▶ Work task: In the reply, include exactly the lines of the entries below from the first to the line with "7 | PEB | KrF resist", that line included.

---- Given information

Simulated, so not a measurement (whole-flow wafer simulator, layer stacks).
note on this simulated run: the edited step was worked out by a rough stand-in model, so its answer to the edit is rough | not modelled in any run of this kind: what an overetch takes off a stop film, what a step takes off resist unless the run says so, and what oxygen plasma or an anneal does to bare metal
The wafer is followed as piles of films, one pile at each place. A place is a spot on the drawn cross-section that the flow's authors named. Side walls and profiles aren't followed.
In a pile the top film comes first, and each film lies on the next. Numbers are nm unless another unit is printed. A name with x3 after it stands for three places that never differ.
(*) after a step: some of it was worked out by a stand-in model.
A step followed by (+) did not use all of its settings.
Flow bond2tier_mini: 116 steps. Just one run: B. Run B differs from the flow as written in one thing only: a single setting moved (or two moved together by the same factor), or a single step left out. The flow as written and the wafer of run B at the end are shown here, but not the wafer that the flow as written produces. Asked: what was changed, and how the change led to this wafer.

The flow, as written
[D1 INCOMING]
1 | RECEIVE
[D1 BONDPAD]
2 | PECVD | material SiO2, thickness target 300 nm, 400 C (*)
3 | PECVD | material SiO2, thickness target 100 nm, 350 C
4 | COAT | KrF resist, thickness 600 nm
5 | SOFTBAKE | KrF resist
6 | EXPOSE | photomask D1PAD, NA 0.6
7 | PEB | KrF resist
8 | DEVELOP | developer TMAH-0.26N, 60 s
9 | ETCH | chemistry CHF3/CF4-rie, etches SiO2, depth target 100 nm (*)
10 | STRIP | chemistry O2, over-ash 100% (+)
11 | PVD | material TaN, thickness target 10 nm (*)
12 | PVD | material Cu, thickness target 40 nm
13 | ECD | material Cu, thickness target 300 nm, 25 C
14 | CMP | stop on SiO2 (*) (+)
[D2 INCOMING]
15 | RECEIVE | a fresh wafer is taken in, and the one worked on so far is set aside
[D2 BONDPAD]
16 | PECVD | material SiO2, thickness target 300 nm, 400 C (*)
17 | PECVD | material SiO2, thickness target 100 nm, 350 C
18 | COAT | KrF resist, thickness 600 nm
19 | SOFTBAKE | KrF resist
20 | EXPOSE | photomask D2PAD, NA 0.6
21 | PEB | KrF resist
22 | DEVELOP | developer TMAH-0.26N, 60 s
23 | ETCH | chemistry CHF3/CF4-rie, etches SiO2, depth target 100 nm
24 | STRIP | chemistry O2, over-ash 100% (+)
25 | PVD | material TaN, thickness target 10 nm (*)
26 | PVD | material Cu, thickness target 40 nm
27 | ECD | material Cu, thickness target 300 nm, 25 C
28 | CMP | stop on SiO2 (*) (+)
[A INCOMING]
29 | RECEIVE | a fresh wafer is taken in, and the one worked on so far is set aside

--------

▶ Task answer:
Simulated, so not a measurement (whole-flow wafer simulator, layer stacks).
note on this simulated run: the edited step was worked out by a rough stand-in model, so its answer to the edit is rough | not modelled in any run of this kind: what an overetch takes off a stop film, what a step takes off resist unless the run says so, and what oxygen plasma or an anneal does to bare metal
The wafer is followed as piles of films, one pile at each place. A place is a spot on the drawn cross-section that the flow's authors named. Side walls and profiles aren't followed.
In a pile the top film comes first, and each film lies on the next. Numbers are nm unless another unit is printed. A name with x3 after it stands for three places that never differ.
(*) after a step: some of it was worked out by a stand-in model.
A step followed by (+) did not use all of its settings.
Flow bond2tier_mini: 116 steps. Just one run: B. Run B differs from the flow as written in one thing only: a single setting moved (or two moved together by the same factor), or a single step left out. The flow as written and the wafer of run B at the end are shown here, but not the wafer that the flow as written produces. Asked: what was changed, and how the change led to this wafer.

The flow, as written
[D1 INCOMING]
1 | RECEIVE
[D1 BONDPAD]
2 | PECVD | material SiO2, thickness target 300 nm, 400 C (*)
3 | PECVD | material SiO2, thickness target 100 nm, 350 C
4 | COAT | KrF resist, thickness 600 nm
5 | SOFTBAKE | KrF resist
6 | EXPOSE | photomask D1PAD, NA 0.6
7 | PEB | KrF resist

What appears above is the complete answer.